** Assigned task **
Could you retype, exactly as written, every line from the top of the records through the line that contains "P3: etch of"?

** Data section **
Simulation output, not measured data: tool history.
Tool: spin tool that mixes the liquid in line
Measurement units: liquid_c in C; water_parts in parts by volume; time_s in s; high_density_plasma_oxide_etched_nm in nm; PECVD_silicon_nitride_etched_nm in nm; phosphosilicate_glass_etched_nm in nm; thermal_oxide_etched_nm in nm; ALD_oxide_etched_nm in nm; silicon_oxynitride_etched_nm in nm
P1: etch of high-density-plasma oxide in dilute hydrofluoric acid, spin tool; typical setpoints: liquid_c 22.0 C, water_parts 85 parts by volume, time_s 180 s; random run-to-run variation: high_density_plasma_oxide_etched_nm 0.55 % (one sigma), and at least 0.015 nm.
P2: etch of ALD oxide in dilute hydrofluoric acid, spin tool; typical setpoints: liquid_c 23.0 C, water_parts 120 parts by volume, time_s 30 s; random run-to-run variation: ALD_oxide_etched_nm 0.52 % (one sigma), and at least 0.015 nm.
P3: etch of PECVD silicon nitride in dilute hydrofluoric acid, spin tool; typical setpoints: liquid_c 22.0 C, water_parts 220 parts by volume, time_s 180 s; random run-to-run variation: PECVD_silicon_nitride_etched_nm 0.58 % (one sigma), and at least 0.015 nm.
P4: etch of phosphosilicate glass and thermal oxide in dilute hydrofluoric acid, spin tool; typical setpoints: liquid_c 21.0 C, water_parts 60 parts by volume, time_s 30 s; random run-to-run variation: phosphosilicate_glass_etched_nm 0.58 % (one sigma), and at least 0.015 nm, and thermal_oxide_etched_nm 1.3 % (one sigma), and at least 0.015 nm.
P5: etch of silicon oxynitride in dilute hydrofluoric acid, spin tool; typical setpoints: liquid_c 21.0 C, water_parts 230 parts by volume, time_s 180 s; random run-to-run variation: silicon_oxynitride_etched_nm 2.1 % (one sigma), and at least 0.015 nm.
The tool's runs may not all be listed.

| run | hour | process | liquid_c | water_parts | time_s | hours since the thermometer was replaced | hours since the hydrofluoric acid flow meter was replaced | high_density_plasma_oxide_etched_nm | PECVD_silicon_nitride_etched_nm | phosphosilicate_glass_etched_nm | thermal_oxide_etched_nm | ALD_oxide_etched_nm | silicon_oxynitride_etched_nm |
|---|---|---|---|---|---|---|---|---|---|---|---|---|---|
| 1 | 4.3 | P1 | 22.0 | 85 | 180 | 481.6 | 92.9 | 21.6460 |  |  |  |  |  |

** Exercise output **
Simulation output, not measured data: tool history.
Tool: spin tool that mixes the liquid in line
Measurement units: liquid_c in C; water_parts in parts by volume; time_s in s; high_density_plasma_oxide_etched_nm in nm; PECVD_silicon_nitride_etched_nm in nm; phosphosilicate_glass_etched_nm in nm; thermal_oxide_etched_nm in nm; ALD_oxide_etched_nm in nm; silicon_oxynitride_etched_nm in nm
P1: etch of high-density-plasma oxide in dilute hydrofluoric acid, spin tool; typical setpoints: liquid_c 22.0 C, water_parts 85 parts by volume, time_s 180 s; random run-to-run variation: high_density_plasma_oxide_etched_nm 0.55 % (one sigma), and at least 0.015 nm.
P2: etch of ALD oxide in dilute hydrofluoric acid, spin tool; typical setpoints: liquid_c 23.0 C, water_parts 120 parts by volume, time_s 30 s; random run-to-run variation: ALD_oxide_etched_nm 0.52 % (one sigma), and at least 0.015 nm.
P3: etch of PECVD silicon nitride in dilute hydrofluoric acid, spin tool; typical setpoints: liquid_c 22.0 C, water_parts 220 parts by volume, time_s 180 s; random run-to-run variation: PECVD_silicon_nitride_etched_nm 0.58 % (one sigma), and at least 0.015 nm.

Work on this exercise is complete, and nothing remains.